----------

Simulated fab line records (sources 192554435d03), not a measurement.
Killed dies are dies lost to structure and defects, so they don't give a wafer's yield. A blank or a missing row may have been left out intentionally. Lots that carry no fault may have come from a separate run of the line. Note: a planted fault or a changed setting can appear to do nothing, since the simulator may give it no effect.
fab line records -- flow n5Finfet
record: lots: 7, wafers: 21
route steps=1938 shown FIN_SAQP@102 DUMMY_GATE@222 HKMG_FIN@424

----------

Each entry above has to be transcribed exactly as it appears.

Simulated fab line records (sources 192554435d03), not a measurement.
Killed dies are dies lost to structure and defects, so they don't give a wafer's yield. A blank or a missing row may have been left out intentionally. Lots that carry no fault may have come from a separate run of the line. Note: a planted fault or a changed setting can appear to do nothing, since the simulator may give it no effect.
fab line records -- flow n5Finfet
record: lots: 7, wafers: 21
route steps=1938 shown FIN_SAQP@102 DUMMY_GATE@222 HKMG_FIN@424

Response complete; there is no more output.